*** STORED DATA Section Begins ***

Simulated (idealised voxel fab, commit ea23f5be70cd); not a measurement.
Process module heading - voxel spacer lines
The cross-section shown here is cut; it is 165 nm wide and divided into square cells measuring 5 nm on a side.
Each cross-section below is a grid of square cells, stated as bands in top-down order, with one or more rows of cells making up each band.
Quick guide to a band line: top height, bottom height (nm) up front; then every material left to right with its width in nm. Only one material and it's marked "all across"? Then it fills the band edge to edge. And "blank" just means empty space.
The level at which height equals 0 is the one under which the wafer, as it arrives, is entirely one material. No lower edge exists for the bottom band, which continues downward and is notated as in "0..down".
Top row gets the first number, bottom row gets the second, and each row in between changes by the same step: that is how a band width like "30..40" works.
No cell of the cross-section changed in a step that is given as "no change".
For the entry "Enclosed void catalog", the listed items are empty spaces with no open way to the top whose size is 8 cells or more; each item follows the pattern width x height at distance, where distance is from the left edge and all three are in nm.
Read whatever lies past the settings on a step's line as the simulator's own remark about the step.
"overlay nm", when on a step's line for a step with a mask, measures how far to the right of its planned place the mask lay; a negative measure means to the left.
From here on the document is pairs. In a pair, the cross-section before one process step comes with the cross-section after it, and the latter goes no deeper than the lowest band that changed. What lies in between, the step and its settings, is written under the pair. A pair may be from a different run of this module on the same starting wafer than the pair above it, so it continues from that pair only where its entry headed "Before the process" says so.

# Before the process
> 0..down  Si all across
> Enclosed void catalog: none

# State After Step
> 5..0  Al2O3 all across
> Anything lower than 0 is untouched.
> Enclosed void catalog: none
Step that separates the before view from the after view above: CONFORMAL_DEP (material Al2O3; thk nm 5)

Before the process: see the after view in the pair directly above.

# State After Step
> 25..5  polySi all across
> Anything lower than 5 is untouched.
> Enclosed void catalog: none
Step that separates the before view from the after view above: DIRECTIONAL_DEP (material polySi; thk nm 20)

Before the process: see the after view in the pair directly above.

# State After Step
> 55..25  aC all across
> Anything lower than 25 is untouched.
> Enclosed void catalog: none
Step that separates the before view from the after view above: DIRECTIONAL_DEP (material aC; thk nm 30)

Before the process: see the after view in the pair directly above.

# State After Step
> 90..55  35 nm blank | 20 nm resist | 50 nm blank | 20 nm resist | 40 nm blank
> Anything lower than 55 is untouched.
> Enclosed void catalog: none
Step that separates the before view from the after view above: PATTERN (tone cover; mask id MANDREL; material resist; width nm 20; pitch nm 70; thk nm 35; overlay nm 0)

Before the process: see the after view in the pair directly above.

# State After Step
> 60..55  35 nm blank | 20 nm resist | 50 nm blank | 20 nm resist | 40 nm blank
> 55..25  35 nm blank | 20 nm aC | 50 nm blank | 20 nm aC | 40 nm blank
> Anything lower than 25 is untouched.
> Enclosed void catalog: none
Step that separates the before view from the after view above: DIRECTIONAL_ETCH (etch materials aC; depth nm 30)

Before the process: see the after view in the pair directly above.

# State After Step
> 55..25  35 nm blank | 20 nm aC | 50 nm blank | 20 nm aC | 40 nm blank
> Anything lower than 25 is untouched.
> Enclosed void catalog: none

*** STORED DATA Section Ends ***

### WORK ORDER
What you return must be the lines above that run from the line with "Each cross-section below" to the line with "No cell of the", inclusive, each copied exactly.

### TASK RESPONSE
Each cross-section below is a grid of square cells, stated as bands in top-down order, with one or more rows of cells making up each band.
Quick guide to a band line: top height, bottom height (nm) up front; then every material left to right with its width in nm. Only one material and it's marked "all across"? Then it fills the band edge to edge. And "blank" just means empty space.
The level at which height equals 0 is the one under which the wafer, as it arrives, is entirely one material. No lower edge exists for the bottom band, which continues downward and is notated as in "0..down".
Top row gets the first number, bottom row gets the second, and each row in between changes by the same step: that is how a band width like "30..40" works.
No cell of the cross-section changed in a step that is given as "no change".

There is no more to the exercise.